Copy out, word for word, the lines from the start of the data below through the line containing "Known beforehand: thickness", and no others.

──────── Recorded data ────────
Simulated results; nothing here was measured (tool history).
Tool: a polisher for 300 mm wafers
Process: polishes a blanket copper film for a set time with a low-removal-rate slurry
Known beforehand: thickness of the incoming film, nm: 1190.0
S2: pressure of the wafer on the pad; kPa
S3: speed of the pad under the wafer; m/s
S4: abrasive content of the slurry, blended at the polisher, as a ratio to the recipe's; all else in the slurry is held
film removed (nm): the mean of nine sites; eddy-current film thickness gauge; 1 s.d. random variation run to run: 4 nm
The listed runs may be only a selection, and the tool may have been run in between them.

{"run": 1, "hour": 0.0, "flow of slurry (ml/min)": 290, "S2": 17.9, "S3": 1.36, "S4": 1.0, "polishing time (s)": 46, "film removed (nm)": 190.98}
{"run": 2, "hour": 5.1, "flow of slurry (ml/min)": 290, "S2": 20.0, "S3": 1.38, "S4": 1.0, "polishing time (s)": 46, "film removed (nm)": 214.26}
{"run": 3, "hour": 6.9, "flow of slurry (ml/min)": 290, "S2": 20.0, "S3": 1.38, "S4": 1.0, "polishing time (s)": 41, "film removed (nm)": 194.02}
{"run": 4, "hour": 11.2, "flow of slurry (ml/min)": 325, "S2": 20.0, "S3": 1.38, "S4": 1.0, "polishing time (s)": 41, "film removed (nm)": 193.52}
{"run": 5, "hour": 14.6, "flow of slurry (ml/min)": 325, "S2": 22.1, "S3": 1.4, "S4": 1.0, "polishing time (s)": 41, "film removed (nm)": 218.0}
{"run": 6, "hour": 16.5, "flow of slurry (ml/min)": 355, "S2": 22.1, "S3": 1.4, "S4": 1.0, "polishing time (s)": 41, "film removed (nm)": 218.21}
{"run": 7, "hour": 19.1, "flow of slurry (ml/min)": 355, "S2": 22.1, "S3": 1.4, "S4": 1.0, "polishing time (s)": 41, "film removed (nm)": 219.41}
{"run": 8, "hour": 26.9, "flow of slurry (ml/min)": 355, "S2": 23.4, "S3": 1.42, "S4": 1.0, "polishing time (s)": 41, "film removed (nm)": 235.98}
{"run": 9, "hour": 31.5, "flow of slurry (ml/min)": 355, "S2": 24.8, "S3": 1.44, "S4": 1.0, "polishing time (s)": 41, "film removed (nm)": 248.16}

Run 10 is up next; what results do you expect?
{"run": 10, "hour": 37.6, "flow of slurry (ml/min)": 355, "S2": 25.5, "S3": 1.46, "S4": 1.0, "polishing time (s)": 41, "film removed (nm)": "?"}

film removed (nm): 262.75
────────

### Written response
Simulated results; nothing here was measured (tool history).
Tool: a polisher for 300 mm wafers
Process: polishes a blanket copper film for a set time with a low-removal-rate slurry
Known beforehand: thickness of the incoming film, nm: 1190.0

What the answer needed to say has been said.